→ ACTIVITY:
What is needed is an exact copy of every record below.

---- PROVIDED INFORMATION

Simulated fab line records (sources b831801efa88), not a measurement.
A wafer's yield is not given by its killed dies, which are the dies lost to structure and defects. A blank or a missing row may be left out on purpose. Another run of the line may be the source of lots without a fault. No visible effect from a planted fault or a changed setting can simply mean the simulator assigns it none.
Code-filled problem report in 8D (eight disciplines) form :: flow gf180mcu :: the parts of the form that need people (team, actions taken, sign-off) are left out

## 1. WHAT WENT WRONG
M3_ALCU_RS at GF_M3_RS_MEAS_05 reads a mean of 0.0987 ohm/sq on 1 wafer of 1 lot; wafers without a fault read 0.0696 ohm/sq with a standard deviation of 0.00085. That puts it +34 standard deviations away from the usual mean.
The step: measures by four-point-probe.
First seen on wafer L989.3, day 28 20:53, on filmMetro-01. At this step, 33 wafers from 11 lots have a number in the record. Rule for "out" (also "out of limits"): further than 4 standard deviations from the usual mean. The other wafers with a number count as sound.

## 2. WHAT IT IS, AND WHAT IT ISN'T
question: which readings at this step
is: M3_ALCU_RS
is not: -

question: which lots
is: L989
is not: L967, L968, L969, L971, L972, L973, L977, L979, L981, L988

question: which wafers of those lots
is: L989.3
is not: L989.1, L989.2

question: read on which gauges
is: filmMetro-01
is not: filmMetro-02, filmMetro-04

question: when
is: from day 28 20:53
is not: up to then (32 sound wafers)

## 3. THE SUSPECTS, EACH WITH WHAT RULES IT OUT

--------

→ YOUR SOLUTION:
Simulated fab line records (sources b831801efa88), not a measurement.
A wafer's yield is not given by its killed dies, which are the dies lost to structure and defects. A blank or a missing row may be left out on purpose. Another run of the line may be the source of lots without a fault. No visible effect from a planted fault or a changed setting can simply mean the simulator assigns it none.
Code-filled problem report in 8D (eight disciplines) form :: flow gf180mcu :: the parts of the form that need people (team, actions taken, sign-off) are left out

## 1. WHAT WENT WRONG
M3_ALCU_RS at GF_M3_RS_MEAS_05 reads a mean of 0.0987 ohm/sq on 1 wafer of 1 lot; wafers without a fault read 0.0696 ohm/sq with a standard deviation of 0.00085. That puts it +34 standard deviations away from the usual mean.
The step: measures by four-point-probe.
First seen on wafer L989.3, day 28 20:53, on filmMetro-01. At this step, 33 wafers from 11 lots have a number in the record. Rule for "out" (also "out of limits"): further than 4 standard deviations from the usual mean. The other wafers with a number count as sound.

## 2. WHAT IT IS, AND WHAT IT ISN'T
question: which readings at this step
is: M3_ALCU_RS
is not: -

question: which lots
is: L989
is not: L967, L968, L969, L971, L972, L973, L977, L979, L981, L988

question: which wafers of those lots
is: L989.3
is not: L989.1, L989.2

question: read on which gauges
is: filmMetro-01
is not: filmMetro-02, filmMetro-04

question: when
is: from day 28 20:53
is not: up to then (32 sound wafers)

## 3. THE SUSPECTS, EACH WITH WHAT RULES IT OUT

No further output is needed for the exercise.